• Listed entries
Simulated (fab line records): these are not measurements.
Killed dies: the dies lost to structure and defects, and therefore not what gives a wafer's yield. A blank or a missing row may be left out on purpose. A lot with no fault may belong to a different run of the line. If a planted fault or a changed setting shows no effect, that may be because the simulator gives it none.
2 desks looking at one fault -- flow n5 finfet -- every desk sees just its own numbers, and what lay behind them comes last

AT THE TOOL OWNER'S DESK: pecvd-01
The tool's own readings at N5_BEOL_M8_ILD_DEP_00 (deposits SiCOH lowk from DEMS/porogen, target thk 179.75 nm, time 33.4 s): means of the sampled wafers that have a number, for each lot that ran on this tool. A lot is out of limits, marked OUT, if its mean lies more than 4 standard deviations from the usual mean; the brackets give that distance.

• Assigned task
Retype exactly the span of lines from the one with "2 desks looking" through the one with "AT THE TOOL OWNER'S DESK: pecvd-01"; include both ends and omit the rest of the material.

• Written answer
2 desks looking at one fault -- flow n5 finfet -- every desk sees just its own numbers, and what lay behind them comes last

AT THE TOOL OWNER'S DESK: pecvd-01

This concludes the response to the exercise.